_Extracted entries_:
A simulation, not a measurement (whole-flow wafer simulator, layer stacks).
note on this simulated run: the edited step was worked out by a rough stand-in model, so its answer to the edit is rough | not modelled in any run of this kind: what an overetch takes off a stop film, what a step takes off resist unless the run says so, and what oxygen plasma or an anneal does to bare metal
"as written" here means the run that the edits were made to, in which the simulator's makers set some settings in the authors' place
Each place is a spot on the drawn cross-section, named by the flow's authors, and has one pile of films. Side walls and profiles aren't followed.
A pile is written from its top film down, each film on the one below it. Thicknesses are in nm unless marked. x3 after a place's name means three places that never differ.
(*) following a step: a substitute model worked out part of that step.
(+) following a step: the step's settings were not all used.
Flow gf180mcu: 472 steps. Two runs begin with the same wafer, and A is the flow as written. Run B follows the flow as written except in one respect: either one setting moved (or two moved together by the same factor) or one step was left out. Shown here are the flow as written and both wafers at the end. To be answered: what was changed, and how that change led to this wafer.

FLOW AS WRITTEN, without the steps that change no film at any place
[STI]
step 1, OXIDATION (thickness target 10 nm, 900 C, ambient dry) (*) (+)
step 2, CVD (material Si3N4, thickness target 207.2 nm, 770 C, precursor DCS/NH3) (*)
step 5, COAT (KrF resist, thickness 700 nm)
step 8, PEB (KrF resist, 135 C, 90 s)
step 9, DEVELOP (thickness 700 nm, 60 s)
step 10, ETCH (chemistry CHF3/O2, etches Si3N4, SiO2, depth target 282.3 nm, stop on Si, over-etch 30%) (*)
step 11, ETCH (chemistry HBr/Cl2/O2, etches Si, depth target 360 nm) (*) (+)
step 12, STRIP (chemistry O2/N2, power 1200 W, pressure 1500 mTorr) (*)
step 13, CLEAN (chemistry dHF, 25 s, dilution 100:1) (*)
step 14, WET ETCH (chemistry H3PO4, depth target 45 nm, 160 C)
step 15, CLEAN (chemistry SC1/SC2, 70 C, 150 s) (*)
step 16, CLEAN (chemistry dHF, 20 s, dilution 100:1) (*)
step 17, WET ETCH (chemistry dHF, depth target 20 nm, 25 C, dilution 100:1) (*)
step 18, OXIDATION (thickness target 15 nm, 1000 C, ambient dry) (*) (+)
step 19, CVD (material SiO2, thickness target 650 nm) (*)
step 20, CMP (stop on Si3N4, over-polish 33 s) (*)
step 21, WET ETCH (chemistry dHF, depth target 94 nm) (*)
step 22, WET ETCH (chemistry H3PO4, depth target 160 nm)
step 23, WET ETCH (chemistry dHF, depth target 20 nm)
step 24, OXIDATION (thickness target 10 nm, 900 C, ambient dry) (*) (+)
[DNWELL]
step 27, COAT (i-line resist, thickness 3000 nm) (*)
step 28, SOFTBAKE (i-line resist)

_Required action_:
Could you please retype the lines from the start of the data through the line with "the authors' place", both included, and nothing else?

_Task result_:
A simulation, not a measurement (whole-flow wafer simulator, layer stacks).
note on this simulated run: the edited step was worked out by a rough stand-in model, so its answer to the edit is rough | not modelled in any run of this kind: what an overetch takes off a stop film, what a step takes off resist unless the run says so, and what oxygen plasma or an anneal does to bare metal
"as written" here means the run that the edits were made to, in which the simulator's makers set some settings in the authors' place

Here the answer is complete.